Assignment =>
The expected output is the first line of the data below and every line after it, up to and including the line containing "Cross-section format: a", each reproduced exactly.

Listed records =>
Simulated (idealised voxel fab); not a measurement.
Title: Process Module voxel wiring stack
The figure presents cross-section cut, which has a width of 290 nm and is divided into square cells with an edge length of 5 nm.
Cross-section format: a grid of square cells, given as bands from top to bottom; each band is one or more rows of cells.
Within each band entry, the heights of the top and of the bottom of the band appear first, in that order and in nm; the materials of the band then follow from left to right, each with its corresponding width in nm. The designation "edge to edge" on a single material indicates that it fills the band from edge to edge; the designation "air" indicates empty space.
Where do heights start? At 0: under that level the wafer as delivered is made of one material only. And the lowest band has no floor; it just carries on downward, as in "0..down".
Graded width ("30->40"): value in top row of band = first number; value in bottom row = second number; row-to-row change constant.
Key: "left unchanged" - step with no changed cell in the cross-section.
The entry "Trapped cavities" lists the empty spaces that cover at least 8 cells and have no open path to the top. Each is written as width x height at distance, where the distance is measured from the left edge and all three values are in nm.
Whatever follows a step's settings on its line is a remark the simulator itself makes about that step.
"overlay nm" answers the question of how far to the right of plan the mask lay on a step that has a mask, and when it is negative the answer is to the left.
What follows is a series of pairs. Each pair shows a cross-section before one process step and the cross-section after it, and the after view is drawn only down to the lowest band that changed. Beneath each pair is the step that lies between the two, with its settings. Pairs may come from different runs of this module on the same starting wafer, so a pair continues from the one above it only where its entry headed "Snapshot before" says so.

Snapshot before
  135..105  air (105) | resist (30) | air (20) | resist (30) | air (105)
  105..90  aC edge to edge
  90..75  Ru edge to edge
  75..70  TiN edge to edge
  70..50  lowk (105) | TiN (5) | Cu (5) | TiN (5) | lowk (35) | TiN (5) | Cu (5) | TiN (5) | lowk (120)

Exercise output =>
Simulated (idealised voxel fab); not a measurement.
Title: Process Module voxel wiring stack
The figure presents cross-section cut, which has a width of 290 nm and is divided into square cells with an edge length of 5 nm.
Cross-section format: a grid of square cells, given as bands from top to bottom; each band is one or more rows of cells.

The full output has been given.